= DATA PROVIDED =
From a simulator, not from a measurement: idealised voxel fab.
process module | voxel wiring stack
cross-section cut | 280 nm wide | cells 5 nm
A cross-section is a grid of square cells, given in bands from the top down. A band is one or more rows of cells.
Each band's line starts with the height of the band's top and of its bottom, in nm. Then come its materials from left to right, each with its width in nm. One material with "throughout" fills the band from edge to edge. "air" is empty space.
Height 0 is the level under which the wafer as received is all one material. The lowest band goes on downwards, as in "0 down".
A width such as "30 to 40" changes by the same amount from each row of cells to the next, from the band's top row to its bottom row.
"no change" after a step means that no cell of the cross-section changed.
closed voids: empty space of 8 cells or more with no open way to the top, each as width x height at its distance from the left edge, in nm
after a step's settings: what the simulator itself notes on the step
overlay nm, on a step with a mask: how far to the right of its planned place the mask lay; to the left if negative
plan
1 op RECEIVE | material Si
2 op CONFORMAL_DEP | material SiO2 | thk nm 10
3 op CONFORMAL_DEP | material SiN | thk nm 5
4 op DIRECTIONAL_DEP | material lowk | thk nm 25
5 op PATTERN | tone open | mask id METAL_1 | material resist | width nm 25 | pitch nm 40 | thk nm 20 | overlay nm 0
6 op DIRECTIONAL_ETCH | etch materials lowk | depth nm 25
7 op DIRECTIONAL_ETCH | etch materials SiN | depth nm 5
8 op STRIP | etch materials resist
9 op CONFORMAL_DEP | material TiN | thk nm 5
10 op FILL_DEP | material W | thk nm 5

= WORK ITEM =
Copy out every entry above exactly.

= WRITTEN REPLY =
From a simulator, not from a measurement: idealised voxel fab.
process module | voxel wiring stack
cross-section cut | 280 nm wide | cells 5 nm
A cross-section is a grid of square cells, given in bands from the top down. A band is one or more rows of cells.
Each band's line starts with the height of the band's top and of its bottom, in nm. Then come its materials from left to right, each with its width in nm. One material with "throughout" fills the band from edge to edge. "air" is empty space.
Height 0 is the level under which the wafer as received is all one material. The lowest band goes on downwards, as in "0 down".
A width such as "30 to 40" changes by the same amount from each row of cells to the next, from the band's top row to its bottom row.
"no change" after a step means that no cell of the cross-section changed.
closed voids: empty space of 8 cells or more with no open way to the top, each as width x height at its distance from the left edge, in nm
after a step's settings: what the simulator itself notes on the step
overlay nm, on a step with a mask: how far to the right of its planned place the mask lay; to the left if negative
plan
1 op RECEIVE | material Si
2 op CONFORMAL_DEP | material SiO2 | thk nm 10
3 op CONFORMAL_DEP | material SiN | thk nm 5
4 op DIRECTIONAL_DEP | material lowk | thk nm 25
5 op PATTERN | tone open | mask id METAL_1 | material resist | width nm 25 | pitch nm 40 | thk nm 20 | overlay nm 0
6 op DIRECTIONAL_ETCH | etch materials lowk | depth nm 25
7 op DIRECTIONAL_ETCH | etch materials SiN | depth nm 5
8 op STRIP | etch materials resist
9 op CONFORMAL_DEP | material TiN | thk nm 5
10 op FILL_DEP | material W | thk nm 5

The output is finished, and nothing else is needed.